━━━━━ Information ━━━━━

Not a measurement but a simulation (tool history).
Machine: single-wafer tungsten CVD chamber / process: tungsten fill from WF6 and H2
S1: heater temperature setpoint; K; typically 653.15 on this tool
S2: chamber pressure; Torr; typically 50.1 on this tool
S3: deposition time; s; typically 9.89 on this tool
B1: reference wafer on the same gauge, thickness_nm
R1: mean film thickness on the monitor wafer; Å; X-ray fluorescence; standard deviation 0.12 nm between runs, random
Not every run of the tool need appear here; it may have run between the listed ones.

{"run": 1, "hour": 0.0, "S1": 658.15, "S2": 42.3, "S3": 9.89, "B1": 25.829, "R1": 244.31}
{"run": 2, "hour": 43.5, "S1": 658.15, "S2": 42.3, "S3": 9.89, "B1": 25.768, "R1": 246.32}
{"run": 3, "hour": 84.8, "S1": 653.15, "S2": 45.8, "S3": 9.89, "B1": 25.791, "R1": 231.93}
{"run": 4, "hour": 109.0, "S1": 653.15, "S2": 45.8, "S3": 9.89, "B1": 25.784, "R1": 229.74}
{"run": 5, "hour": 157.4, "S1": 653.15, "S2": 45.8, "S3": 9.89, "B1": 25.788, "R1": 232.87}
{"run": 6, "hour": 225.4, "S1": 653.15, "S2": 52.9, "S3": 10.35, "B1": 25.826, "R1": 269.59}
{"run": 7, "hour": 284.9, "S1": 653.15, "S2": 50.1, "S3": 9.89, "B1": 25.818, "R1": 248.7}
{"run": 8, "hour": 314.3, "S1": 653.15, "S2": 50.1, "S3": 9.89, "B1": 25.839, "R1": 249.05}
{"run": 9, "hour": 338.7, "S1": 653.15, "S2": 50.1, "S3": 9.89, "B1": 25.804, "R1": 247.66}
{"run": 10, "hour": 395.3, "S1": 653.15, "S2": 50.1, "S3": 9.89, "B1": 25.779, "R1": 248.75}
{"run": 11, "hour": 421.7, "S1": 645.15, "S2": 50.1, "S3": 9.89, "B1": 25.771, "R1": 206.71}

━━━━━

Everything from the line with "B1: reference wafer" through the line with "Not every run" should be written out exactly as it appears above, end lines included, and nothing outside that range.

• [Exercise output]:
B1: reference wafer on the same gauge, thickness_nm
R1: mean film thickness on the monitor wafer; Å; X-ray fluorescence; standard deviation 0.12 nm between runs, random
Not every run of the tool need appear here; it may have run between the listed ones.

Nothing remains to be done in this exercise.